__Provided information__.
-----
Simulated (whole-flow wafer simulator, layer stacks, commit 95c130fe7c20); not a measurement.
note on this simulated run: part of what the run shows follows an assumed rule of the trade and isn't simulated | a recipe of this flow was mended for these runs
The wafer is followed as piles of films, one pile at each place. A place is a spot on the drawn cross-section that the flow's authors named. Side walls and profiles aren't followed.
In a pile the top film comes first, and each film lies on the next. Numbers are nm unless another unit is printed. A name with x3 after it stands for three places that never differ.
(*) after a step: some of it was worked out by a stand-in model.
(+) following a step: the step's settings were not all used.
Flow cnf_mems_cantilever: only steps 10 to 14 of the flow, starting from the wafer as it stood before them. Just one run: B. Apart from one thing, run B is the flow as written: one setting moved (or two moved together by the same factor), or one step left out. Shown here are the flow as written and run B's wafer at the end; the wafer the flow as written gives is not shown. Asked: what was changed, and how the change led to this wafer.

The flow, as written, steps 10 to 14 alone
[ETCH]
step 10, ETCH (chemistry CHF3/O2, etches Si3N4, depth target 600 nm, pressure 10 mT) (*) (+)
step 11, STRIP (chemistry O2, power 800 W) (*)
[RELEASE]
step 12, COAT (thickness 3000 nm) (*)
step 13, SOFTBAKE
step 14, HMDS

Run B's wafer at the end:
-----

Return the entries above exactly, each one complete.

__Response__.
Simulated (whole-flow wafer simulator, layer stacks, commit 95c130fe7c20); not a measurement.
note on this simulated run: part of what the run shows follows an assumed rule of the trade and isn't simulated | a recipe of this flow was mended for these runs
The wafer is followed as piles of films, one pile at each place. A place is a spot on the drawn cross-section that the flow's authors named. Side walls and profiles aren't followed.
In a pile the top film comes first, and each film lies on the next. Numbers are nm unless another unit is printed. A name with x3 after it stands for three places that never differ.
(*) after a step: some of it was worked out by a stand-in model.
(+) following a step: the step's settings were not all used.
Flow cnf_mems_cantilever: only steps 10 to 14 of the flow, starting from the wafer as it stood before them. Just one run: B. Apart from one thing, run B is the flow as written: one setting moved (or two moved together by the same factor), or one step left out. Shown here are the flow as written and run B's wafer at the end; the wafer the flow as written gives is not shown. Asked: what was changed, and how the change led to this wafer.

The flow, as written, steps 10 to 14 alone
[ETCH]
step 10, ETCH (chemistry CHF3/O2, etches Si3N4, depth target 600 nm, pressure 10 mT) (*) (+)
step 11, STRIP (chemistry O2, power 800 W) (*)
[RELEASE]
step 12, COAT (thickness 3000 nm) (*)
step 13, SOFTBAKE
step 14, HMDS

Run B's wafer at the end:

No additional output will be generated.